* * * * * * * * *

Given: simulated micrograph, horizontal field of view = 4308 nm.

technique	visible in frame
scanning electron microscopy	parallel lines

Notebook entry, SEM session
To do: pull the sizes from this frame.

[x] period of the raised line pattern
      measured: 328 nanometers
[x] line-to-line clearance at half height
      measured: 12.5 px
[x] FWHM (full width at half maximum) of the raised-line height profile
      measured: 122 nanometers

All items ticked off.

* * * * * * * * *

[Work task]
Repeat the records word for word.

[Task answer]
Given: simulated micrograph, horizontal field of view = 4308 nm.

technique	visible in frame
scanning electron microscopy	parallel lines

Notebook entry, SEM session
To do: pull the sizes from this frame.

[x] period of the raised line pattern
      measured: 328 nanometers
[x] line-to-line clearance at half height
      measured: 12.5 px
[x] FWHM (full width at half maximum) of the raised-line height profile
      measured: 122 nanometers

All items ticked off.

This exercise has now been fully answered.